■ Brief: Find the line containing "Log of one tool: a" in the records below. Copy exactly that line and each one after it, ending at the line containing "Measurement units: slurry_flow", and nothing more.

Listed entries: Begin

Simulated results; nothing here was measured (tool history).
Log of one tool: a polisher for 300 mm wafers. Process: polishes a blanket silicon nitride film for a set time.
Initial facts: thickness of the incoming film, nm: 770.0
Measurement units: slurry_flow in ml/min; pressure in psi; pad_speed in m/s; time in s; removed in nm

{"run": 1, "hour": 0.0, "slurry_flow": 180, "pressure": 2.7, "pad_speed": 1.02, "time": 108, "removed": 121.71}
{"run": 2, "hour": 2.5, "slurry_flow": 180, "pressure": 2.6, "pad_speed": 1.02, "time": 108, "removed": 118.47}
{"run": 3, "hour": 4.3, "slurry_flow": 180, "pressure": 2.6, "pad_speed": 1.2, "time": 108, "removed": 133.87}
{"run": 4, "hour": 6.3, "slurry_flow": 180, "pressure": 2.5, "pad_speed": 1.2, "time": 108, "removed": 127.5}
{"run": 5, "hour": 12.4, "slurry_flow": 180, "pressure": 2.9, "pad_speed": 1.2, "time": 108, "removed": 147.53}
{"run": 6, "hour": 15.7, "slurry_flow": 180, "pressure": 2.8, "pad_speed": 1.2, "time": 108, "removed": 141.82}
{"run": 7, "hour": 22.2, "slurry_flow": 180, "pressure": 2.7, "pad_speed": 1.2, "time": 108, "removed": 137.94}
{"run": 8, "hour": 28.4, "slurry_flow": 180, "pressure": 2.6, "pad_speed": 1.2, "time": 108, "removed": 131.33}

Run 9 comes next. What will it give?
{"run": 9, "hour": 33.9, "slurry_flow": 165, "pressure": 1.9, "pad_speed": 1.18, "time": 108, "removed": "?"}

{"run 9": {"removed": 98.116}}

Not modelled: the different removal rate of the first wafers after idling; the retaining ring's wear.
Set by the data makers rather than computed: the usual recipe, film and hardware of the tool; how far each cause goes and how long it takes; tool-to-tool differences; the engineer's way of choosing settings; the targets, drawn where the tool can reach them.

Listed entries: End

■ Response:
Log of one tool: a polisher for 300 mm wafers. Process: polishes a blanket silicon nitride film for a set time.
Initial facts: thickness of the incoming film, nm: 770.0
Measurement units: slurry_flow in ml/min; pressure in psi; pad_speed in m/s; time in s; removed in nm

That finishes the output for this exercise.